§ **ASSIGNED TASK**
Word for word, restate all of the records.

----- DATA SHOWN
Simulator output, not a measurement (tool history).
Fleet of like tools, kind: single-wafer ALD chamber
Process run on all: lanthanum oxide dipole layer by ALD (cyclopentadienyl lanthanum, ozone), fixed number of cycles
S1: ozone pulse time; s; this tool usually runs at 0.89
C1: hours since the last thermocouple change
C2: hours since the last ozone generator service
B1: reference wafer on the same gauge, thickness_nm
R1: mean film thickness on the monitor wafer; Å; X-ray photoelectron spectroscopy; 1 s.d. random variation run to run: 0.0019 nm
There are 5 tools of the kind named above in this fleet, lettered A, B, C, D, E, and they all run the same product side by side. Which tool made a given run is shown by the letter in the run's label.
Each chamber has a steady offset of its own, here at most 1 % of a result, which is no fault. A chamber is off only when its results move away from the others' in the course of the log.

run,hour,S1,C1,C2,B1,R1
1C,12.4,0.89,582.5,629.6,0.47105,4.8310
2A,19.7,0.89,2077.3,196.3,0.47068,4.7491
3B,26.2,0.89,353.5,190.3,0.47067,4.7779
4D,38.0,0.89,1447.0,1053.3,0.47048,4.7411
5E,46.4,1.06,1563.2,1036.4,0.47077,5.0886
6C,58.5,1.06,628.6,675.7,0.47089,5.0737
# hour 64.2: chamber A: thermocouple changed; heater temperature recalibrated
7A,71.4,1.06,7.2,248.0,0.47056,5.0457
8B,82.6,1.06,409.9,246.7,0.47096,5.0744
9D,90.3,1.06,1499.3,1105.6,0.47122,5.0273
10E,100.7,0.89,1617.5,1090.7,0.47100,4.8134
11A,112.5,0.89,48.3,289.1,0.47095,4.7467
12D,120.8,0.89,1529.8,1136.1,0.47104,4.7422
----------

§ **EXERCISE RESULT**
Simulator output, not a measurement (tool history).
Fleet of like tools, kind: single-wafer ALD chamber
Process run on all: lanthanum oxide dipole layer by ALD (cyclopentadienyl lanthanum, ozone), fixed number of cycles
S1: ozone pulse time; s; this tool usually runs at 0.89
C1: hours since the last thermocouple change
C2: hours since the last ozone generator service
B1: reference wafer on the same gauge, thickness_nm
R1: mean film thickness on the monitor wafer; Å; X-ray photoelectron spectroscopy; 1 s.d. random variation run to run: 0.0019 nm
There are 5 tools of the kind named above in this fleet, lettered A, B, C, D, E, and they all run the same product side by side. Which tool made a given run is shown by the letter in the run's label.
Each chamber has a steady offset of its own, here at most 1 % of a result, which is no fault. A chamber is off only when its results move away from the others' in the course of the log.

run,hour,S1,C1,C2,B1,R1
1C,12.4,0.89,582.5,629.6,0.47105,4.8310
2A,19.7,0.89,2077.3,196.3,0.47068,4.7491
3B,26.2,0.89,353.5,190.3,0.47067,4.7779
4D,38.0,0.89,1447.0,1053.3,0.47048,4.7411
5E,46.4,1.06,1563.2,1036.4,0.47077,5.0886
6C,58.5,1.06,628.6,675.7,0.47089,5.0737
# hour 64.2: chamber A: thermocouple changed; heater temperature recalibrated
7A,71.4,1.06,7.2,248.0,0.47056,5.0457
8B,82.6,1.06,409.9,246.7,0.47096,5.0744
9D,90.3,1.06,1499.3,1105.6,0.47122,5.0273
10E,100.7,0.89,1617.5,1090.7,0.47100,4.8134
11A,112.5,0.89,48.3,289.1,0.47095,4.7467
12D,120.8,0.89,1529.8,1136.1,0.47104,4.7422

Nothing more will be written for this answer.